Action item:
Begin with the first line of the listing and quote every line through the one containing "20 op DIRECTIONAL_ETCH"; give only those lines.

Material provided:
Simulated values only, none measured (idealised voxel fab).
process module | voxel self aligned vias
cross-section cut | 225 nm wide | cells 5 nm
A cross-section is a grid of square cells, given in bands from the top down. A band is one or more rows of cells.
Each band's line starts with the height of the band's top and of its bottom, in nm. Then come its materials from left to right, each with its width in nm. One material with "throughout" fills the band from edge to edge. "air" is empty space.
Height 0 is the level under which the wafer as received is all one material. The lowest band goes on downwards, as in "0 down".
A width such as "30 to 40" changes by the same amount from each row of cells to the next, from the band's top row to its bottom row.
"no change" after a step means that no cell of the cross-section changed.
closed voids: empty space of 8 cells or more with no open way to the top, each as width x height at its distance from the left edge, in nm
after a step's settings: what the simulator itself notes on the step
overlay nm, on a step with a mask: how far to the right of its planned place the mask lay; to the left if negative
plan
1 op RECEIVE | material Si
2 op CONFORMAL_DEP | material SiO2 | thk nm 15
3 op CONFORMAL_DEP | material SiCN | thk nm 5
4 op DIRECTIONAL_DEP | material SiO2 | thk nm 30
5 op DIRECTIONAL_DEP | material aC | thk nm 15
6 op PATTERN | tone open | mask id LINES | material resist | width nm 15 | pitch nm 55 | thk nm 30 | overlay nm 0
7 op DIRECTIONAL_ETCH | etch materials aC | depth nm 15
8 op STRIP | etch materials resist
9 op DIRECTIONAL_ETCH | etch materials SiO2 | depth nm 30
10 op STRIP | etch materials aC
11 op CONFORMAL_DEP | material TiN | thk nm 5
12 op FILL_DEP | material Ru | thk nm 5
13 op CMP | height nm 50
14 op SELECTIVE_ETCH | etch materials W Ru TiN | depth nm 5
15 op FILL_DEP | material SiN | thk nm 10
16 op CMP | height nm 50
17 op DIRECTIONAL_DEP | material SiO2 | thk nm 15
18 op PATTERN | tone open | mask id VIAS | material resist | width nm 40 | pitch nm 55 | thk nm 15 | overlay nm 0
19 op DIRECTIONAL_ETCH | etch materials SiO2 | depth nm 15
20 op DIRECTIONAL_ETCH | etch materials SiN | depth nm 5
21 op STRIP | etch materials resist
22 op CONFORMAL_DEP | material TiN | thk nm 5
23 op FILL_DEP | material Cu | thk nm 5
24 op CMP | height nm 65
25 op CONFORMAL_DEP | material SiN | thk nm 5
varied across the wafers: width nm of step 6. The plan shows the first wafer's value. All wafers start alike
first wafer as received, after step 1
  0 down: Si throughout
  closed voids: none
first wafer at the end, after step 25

Exercise response:
Simulated values only, none measured (idealised voxel fab).
process module | voxel self aligned vias
cross-section cut | 225 nm wide | cells 5 nm
A cross-section is a grid of square cells, given in bands from the top down. A band is one or more rows of cells.
Each band's line starts with the height of the band's top and of its bottom, in nm. Then come its materials from left to right, each with its width in nm. One material with "throughout" fills the band from edge to edge. "air" is empty space.
Height 0 is the level under which the wafer as received is all one material. The lowest band goes on downwards, as in "0 down".
A width such as "30 to 40" changes by the same amount from each row of cells to the next, from the band's top row to its bottom row.
"no change" after a step means that no cell of the cross-section changed.
closed voids: empty space of 8 cells or more with no open way to the top, each as width x height at its distance from the left edge, in nm
after a step's settings: what the simulator itself notes on the step
overlay nm, on a step with a mask: how far to the right of its planned place the mask lay; to the left if negative
plan
1 op RECEIVE | material Si
2 op CONFORMAL_DEP | material SiO2 | thk nm 15
3 op CONFORMAL_DEP | material SiCN | thk nm 5
4 op DIRECTIONAL_DEP | material SiO2 | thk nm 30
5 op DIRECTIONAL_DEP | material aC | thk nm 15
6 op PATTERN | tone open | mask id LINES | material resist | width nm 15 | pitch nm 55 | thk nm 30 | overlay nm 0
7 op DIRECTIONAL_ETCH | etch materials aC | depth nm 15
8 op STRIP | etch materials resist
9 op DIRECTIONAL_ETCH | etch materials SiO2 | depth nm 30
10 op STRIP | etch materials aC
11 op CONFORMAL_DEP | material TiN | thk nm 5
12 op FILL_DEP | material Ru | thk nm 5
13 op CMP | height nm 50
14 op SELECTIVE_ETCH | etch materials W Ru TiN | depth nm 5
15 op FILL_DEP | material SiN | thk nm 10
16 op CMP | height nm 50
17 op DIRECTIONAL_DEP | material SiO2 | thk nm 15
18 op PATTERN | tone open | mask id VIAS | material resist | width nm 40 | pitch nm 55 | thk nm 15 | overlay nm 0
19 op DIRECTIONAL_ETCH | etch materials SiO2 | depth nm 15
20 op DIRECTIONAL_ETCH | etch materials SiN | depth nm 5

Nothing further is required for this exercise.